---+---

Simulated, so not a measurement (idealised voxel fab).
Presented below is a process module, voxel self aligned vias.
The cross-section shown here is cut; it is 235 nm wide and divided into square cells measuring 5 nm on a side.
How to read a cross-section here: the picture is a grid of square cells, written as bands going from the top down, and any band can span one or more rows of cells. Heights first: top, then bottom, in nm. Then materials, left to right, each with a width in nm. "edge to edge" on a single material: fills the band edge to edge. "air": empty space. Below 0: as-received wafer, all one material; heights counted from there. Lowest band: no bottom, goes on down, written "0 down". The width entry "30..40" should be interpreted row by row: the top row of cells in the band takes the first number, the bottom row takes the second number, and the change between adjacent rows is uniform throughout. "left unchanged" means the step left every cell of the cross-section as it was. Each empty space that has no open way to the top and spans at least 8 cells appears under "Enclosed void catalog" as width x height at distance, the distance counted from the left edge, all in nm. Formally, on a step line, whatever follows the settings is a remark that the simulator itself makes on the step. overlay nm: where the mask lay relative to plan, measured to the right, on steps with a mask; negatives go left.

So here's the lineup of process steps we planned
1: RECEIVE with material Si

---+---

(Work request):
Return the material exactly as it stands above, but only from its first line to the line containing "The cross-section shown", both ends included.

(Task result):
Simulated, so not a measurement (idealised voxel fab).
Presented below is a process module, voxel self aligned vias.
The cross-section shown here is cut; it is 235 nm wide and divided into square cells measuring 5 nm on a side.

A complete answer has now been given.